[EXERCISE]: Word for word, give the listing below again.

[DATA SECTION]:
______________________________
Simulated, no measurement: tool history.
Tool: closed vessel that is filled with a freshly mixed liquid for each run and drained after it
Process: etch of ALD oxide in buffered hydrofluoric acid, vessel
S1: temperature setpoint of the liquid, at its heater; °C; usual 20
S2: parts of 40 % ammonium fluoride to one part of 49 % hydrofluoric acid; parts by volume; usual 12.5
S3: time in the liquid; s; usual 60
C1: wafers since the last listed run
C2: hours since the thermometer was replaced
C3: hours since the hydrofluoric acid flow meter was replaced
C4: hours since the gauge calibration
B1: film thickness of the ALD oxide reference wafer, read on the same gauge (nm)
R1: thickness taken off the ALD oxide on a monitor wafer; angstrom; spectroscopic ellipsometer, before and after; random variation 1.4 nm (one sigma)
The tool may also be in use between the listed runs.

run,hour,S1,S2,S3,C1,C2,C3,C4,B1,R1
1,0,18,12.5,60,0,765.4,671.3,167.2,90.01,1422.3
______________________________

[WRITTEN RESPONSE]:
Simulated, no measurement: tool history.
Tool: closed vessel that is filled with a freshly mixed liquid for each run and drained after it
Process: etch of ALD oxide in buffered hydrofluoric acid, vessel
S1: temperature setpoint of the liquid, at its heater; °C; usual 20
S2: parts of 40 % ammonium fluoride to one part of 49 % hydrofluoric acid; parts by volume; usual 12.5
S3: time in the liquid; s; usual 60
C1: wafers since the last listed run
C2: hours since the thermometer was replaced
C3: hours since the hydrofluoric acid flow meter was replaced
C4: hours since the gauge calibration
B1: film thickness of the ALD oxide reference wafer, read on the same gauge (nm)
R1: thickness taken off the ALD oxide on a monitor wafer; angstrom; spectroscopic ellipsometer, before and after; random variation 1.4 nm (one sigma)
The tool may also be in use between the listed runs.

run,hour,S1,S2,S3,C1,C2,C3,C4,B1,R1
1,0,18,12.5,60,0,765.4,671.3,167.2,90.01,1422.3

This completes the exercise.